* _Work task_: Copy verbatim the block of lines in the entries below whose first line contains "## METROLOGY DESK" and whose last line contains "L611 | day 28". Leave out all other lines.

Records supplied START
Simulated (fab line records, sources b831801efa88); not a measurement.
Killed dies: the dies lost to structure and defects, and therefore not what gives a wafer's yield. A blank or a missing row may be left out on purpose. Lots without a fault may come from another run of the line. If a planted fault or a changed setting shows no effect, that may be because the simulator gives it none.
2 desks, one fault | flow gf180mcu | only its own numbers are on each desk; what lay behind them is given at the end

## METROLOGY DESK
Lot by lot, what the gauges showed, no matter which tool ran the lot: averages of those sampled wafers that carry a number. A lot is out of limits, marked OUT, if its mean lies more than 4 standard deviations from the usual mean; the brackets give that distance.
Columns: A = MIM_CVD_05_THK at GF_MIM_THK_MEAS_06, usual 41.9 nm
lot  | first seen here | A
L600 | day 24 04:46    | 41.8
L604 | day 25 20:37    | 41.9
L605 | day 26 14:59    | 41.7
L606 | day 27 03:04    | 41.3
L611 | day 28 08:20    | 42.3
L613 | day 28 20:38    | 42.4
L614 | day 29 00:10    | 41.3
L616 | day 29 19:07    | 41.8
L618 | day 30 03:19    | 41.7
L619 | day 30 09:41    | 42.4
Records supplied END

* _Task output_:
## METROLOGY DESK
Lot by lot, what the gauges showed, no matter which tool ran the lot: averages of those sampled wafers that carry a number. A lot is out of limits, marked OUT, if its mean lies more than 4 standard deviations from the usual mean; the brackets give that distance.
Columns: A = MIM_CVD_05_THK at GF_MIM_THK_MEAS_06, usual 41.9 nm
lot  | first seen here | A
L600 | day 24 04:46    | 41.8
L604 | day 25 20:37    | 41.9
L605 | day 26 14:59    | 41.7
L606 | day 27 03:04    | 41.3
L611 | day 28 08:20    | 42.3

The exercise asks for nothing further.